WORK INSTRUCTION: Please set down each line of the data again, unchanged.

RAW DATA:
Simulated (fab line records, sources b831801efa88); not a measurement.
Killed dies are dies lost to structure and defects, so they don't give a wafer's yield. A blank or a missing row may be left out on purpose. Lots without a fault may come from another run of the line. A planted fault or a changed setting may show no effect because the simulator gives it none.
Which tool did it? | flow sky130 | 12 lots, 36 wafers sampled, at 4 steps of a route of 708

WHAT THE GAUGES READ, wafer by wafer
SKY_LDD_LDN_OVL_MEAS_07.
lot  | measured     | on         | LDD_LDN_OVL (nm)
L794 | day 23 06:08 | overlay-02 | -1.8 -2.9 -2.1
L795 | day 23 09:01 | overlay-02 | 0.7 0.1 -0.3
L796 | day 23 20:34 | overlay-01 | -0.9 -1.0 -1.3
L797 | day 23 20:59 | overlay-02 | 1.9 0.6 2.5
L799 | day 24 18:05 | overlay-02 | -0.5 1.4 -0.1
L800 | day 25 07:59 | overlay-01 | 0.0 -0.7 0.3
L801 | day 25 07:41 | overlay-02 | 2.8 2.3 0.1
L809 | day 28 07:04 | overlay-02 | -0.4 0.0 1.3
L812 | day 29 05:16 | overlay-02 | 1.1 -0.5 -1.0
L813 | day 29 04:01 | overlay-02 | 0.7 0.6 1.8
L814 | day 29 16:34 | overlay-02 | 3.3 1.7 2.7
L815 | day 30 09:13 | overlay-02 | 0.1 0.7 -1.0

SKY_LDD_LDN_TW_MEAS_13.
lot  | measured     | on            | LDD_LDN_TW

ANSWER BOX:
Simulated (fab line records, sources b831801efa88); not a measurement.
Killed dies are dies lost to structure and defects, so they don't give a wafer's yield. A blank or a missing row may be left out on purpose. Lots without a fault may come from another run of the line. A planted fault or a changed setting may show no effect because the simulator gives it none.
Which tool did it? | flow sky130 | 12 lots, 36 wafers sampled, at 4 steps of a route of 708

WHAT THE GAUGES READ, wafer by wafer
SKY_LDD_LDN_OVL_MEAS_07.
lot  | measured     | on         | LDD_LDN_OVL (nm)
L794 | day 23 06:08 | overlay-02 | -1.8 -2.9 -2.1
L795 | day 23 09:01 | overlay-02 | 0.7 0.1 -0.3
L796 | day 23 20:34 | overlay-01 | -0.9 -1.0 -1.3
L797 | day 23 20:59 | overlay-02 | 1.9 0.6 2.5
L799 | day 24 18:05 | overlay-02 | -0.5 1.4 -0.1
L800 | day 25 07:59 | overlay-01 | 0.0 -0.7 0.3
L801 | day 25 07:41 | overlay-02 | 2.8 2.3 0.1
L809 | day 28 07:04 | overlay-02 | -0.4 0.0 1.3
L812 | day 29 05:16 | overlay-02 | 1.1 -0.5 -1.0
L813 | day 29 04:01 | overlay-02 | 0.7 0.6 1.8
L814 | day 29 16:34 | overlay-02 | 3.3 1.7 2.7
L815 | day 30 09:13 | overlay-02 | 0.1 0.7 -1.0

SKY_LDD_LDN_TW_MEAS_13.
lot  | measured     | on            | LDD_LDN_TW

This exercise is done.